Requirement | In the records below, find the line holding "The wafer is" and the line holding "(*) after a". Set down both, with every line between them, exactly.

--------
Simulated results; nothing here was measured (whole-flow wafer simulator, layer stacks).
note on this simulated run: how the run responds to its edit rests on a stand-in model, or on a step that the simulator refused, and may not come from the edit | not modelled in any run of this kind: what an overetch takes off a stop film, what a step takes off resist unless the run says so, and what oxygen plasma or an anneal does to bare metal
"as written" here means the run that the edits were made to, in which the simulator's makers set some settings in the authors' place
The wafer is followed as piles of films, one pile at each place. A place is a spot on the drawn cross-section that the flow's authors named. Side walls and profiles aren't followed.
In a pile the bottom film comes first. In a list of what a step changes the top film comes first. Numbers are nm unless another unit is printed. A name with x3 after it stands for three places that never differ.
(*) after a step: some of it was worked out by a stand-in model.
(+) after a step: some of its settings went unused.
--------

Answer area |
The wafer is followed as piles of films, one pile at each place. A place is a spot on the drawn cross-section that the flow's authors named. Side walls and profiles aren't followed.
In a pile the bottom film comes first. In a list of what a step changes the top film comes first. Numbers are nm unless another unit is printed. A name with x3 after it stands for three places that never differ.
(*) after a step: some of it was worked out by a stand-in model.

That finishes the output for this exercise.